» Material shown
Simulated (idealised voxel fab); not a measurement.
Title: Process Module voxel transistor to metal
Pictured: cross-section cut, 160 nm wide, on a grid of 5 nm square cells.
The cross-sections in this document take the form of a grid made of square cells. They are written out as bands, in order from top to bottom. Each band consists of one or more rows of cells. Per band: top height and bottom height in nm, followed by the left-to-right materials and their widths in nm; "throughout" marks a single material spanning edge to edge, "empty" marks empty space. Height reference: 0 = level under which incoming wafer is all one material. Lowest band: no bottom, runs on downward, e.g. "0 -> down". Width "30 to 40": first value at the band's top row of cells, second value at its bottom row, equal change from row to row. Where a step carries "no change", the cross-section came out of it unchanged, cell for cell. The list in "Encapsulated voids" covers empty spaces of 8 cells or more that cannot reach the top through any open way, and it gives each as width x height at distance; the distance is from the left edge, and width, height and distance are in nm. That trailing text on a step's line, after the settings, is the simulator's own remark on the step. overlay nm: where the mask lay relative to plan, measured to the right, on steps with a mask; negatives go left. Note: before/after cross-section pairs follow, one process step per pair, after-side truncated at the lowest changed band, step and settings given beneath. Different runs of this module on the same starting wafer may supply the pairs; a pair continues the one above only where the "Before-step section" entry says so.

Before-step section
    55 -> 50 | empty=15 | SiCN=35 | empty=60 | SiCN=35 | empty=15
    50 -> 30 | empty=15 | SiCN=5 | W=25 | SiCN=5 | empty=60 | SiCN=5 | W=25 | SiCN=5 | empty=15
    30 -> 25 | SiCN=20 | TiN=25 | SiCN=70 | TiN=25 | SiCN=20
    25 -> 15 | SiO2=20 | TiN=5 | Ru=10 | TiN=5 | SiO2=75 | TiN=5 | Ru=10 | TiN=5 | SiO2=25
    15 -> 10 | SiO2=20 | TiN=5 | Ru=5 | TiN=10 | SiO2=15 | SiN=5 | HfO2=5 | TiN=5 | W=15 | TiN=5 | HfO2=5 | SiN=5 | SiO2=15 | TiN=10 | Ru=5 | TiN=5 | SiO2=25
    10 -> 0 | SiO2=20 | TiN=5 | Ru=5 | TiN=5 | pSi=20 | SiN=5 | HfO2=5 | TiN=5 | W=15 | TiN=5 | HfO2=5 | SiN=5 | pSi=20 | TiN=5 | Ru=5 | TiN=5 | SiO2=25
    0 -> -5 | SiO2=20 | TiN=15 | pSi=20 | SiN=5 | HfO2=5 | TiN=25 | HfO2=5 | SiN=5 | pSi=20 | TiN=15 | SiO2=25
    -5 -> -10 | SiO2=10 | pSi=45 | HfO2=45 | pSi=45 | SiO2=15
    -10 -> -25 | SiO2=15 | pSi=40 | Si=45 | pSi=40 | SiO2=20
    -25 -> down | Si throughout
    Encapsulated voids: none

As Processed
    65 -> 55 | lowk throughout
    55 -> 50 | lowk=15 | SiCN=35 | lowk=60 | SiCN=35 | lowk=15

» Requirement
Repeat, character for character, the lines of the material above from the line with "55 -> 50 | empty=15" through the line with "25 -> 15 | SiO2=20".

» Response box
    55 -> 50 | empty=15 | SiCN=35 | empty=60 | SiCN=35 | empty=15
    50 -> 30 | empty=15 | SiCN=5 | W=25 | SiCN=5 | empty=60 | SiCN=5 | W=25 | SiCN=5 | empty=15
    30 -> 25 | SiCN=20 | TiN=25 | SiCN=70 | TiN=25 | SiCN=20
    25 -> 15 | SiO2=20 | TiN=5 | Ru=10 | TiN=5 | SiO2=75 | TiN=5 | Ru=10 | TiN=5 | SiO2=25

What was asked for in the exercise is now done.